--------
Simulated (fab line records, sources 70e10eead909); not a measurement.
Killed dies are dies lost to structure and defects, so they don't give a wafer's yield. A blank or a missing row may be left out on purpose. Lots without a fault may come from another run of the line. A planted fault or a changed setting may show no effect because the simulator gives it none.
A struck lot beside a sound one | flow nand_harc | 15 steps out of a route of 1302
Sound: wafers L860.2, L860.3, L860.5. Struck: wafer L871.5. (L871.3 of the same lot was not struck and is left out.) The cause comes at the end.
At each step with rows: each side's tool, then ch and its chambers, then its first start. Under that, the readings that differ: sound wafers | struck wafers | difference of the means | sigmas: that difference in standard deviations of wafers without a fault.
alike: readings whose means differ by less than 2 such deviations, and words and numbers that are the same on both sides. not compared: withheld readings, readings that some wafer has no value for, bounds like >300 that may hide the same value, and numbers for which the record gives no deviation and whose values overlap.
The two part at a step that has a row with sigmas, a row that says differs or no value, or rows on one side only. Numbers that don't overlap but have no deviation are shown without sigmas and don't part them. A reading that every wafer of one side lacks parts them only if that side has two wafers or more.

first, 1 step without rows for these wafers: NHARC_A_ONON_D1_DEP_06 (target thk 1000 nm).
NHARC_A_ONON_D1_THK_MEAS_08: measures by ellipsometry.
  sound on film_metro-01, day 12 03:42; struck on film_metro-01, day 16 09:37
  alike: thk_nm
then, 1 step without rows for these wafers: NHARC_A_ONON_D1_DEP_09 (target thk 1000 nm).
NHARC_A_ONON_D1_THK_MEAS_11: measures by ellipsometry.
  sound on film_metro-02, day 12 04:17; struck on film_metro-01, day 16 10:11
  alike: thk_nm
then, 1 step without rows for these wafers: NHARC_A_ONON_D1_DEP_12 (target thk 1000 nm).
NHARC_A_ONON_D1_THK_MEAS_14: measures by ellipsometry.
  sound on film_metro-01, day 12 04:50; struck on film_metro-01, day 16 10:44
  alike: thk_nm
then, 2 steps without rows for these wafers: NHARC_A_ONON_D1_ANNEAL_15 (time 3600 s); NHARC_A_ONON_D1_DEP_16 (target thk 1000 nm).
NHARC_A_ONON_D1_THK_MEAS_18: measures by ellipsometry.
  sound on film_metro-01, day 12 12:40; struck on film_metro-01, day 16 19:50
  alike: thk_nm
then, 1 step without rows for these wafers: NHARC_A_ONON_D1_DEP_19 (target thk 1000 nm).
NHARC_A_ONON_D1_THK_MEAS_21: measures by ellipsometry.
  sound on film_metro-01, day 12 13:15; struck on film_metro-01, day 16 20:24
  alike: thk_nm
--------

• Work request: From the first line of the listing above through the line that contains "A struck lot", retype every line exactly, and write nothing else.

• Written answer:
Simulated (fab line records, sources 70e10eead909); not a measurement.
Killed dies are dies lost to structure and defects, so they don't give a wafer's yield. A blank or a missing row may be left out on purpose. Lots without a fault may come from another run of the line. A planted fault or a changed setting may show no effect because the simulator gives it none.
A struck lot beside a sound one | flow nand_harc | 15 steps out of a route of 1302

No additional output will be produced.